* [EXTRACTED RECORDS]
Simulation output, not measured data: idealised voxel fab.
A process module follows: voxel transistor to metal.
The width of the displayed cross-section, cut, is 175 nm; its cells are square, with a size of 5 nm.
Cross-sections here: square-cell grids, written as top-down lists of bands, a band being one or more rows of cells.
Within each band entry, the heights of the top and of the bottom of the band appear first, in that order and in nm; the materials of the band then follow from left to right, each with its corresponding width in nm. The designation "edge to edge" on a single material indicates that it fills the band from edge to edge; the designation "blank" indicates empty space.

* [ASSIGNMENT] Set every line of the listing down word for word.

* [ANSWER BOX]
Simulation output, not measured data: idealised voxel fab.
A process module follows: voxel transistor to metal.
The width of the displayed cross-section, cut, is 175 nm; its cells are square, with a size of 5 nm.
Cross-sections here: square-cell grids, written as top-down lists of bands, a band being one or more rows of cells.
Within each band entry, the heights of the top and of the bottom of the band appear first, in that order and in nm; the materials of the band then follow from left to right, each with its corresponding width in nm. The designation "edge to edge" on a single material indicates that it fills the band from edge to edge; the designation "blank" indicates empty space.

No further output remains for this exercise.